Transcribe the full listing below exactly.

====== Data supplied ======

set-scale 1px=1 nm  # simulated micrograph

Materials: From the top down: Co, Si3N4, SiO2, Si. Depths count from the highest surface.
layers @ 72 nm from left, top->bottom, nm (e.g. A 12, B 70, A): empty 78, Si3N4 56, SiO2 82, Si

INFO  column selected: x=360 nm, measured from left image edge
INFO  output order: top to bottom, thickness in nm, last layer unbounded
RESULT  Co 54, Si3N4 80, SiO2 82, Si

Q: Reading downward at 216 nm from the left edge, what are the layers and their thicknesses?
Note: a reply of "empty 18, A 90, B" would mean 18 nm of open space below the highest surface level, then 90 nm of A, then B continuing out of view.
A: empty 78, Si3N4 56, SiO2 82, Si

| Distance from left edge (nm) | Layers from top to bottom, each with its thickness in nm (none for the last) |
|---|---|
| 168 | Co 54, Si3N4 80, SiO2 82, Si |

======

▶ _Task answer_
set-scale 1px=1 nm  # simulated micrograph

Materials: From the top down: Co, Si3N4, SiO2, Si. Depths count from the highest surface.
layers @ 72 nm from left, top->bottom, nm (e.g. A 12, B 70, A): empty 78, Si3N4 56, SiO2 82, Si

INFO  column selected: x=360 nm, measured from left image edge
INFO  output order: top to bottom, thickness in nm, last layer unbounded
RESULT  Co 54, Si3N4 80, SiO2 82, Si

Q: Reading downward at 216 nm from the left edge, what are the layers and their thicknesses?
Note: a reply of "empty 18, A 90, B" would mean 18 nm of open space below the highest surface level, then 90 nm of A, then B continuing out of view.
A: empty 78, Si3N4 56, SiO2 82, Si

| Distance from left edge (nm) | Layers from top to bottom, each with its thickness in nm (none for the last) |
|---|---|
| 168 | Co 54, Si3N4 80, SiO2 82, Si |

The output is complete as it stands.